Source material:
_ _ _ _ _

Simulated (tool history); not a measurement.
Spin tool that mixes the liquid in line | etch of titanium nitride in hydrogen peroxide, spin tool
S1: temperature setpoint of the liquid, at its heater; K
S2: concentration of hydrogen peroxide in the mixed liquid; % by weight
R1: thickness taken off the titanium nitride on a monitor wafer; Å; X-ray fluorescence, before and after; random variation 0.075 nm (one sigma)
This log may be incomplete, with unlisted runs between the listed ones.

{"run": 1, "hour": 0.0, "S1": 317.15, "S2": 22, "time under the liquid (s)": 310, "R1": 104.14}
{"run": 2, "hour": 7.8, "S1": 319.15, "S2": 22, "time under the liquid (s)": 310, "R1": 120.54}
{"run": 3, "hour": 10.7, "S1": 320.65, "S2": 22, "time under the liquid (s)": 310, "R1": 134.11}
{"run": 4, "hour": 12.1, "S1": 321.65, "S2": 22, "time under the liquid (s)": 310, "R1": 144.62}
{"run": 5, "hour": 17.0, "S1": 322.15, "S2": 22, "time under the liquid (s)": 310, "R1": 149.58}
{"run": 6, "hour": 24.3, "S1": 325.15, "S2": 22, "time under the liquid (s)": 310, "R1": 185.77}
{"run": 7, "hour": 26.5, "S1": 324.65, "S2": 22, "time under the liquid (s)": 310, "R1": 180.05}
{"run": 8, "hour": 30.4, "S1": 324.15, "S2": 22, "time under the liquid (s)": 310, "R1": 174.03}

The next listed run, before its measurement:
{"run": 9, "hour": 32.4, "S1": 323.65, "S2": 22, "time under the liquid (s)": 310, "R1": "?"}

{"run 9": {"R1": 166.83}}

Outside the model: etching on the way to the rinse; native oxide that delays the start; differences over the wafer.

_ _ _ _ _

Leave out every line after the one with "This log may". Reproduce the material above exactly from its first line through that line.

Simulated (tool history); not a measurement.
Spin tool that mixes the liquid in line | etch of titanium nitride in hydrogen peroxide, spin tool
S1: temperature setpoint of the liquid, at its heater; K
S2: concentration of hydrogen peroxide in the mixed liquid; % by weight
R1: thickness taken off the titanium nitride on a monitor wafer; Å; X-ray fluorescence, before and after; random variation 0.075 nm (one sigma)
This log may be incomplete, with unlisted runs between the listed ones.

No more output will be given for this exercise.